Segment Open

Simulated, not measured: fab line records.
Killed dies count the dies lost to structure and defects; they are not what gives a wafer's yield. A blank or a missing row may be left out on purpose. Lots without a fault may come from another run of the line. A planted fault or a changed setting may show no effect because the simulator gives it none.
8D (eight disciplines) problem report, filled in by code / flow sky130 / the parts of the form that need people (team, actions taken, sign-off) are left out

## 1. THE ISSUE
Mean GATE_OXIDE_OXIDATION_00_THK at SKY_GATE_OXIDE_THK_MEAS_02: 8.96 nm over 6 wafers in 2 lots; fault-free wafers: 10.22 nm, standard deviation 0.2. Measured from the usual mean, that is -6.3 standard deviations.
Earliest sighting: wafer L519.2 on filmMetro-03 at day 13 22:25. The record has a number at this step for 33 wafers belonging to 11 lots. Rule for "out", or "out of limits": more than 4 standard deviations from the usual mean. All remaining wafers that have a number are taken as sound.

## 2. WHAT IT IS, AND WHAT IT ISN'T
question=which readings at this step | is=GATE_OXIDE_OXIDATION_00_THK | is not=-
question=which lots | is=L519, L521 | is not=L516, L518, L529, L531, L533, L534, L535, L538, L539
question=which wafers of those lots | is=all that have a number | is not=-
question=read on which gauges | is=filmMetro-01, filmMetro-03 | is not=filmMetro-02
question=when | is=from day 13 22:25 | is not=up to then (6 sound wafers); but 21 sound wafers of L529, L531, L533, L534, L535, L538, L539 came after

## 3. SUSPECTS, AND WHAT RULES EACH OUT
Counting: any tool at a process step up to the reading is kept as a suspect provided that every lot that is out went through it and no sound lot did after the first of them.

Segment Closed

ASSIGNED TASK -> Stop after the line containing "Killed dies count": print exactly the lines from the start of the entries above up to it, that line included.

WORKED SOLUTION ->
Simulated, not measured: fab line records.
Killed dies count the dies lost to structure and defects; they are not what gives a wafer's yield. A blank or a missing row may be left out on purpose. Lots without a fault may come from another run of the line. A planted fault or a changed setting may show no effect because the simulator gives it none.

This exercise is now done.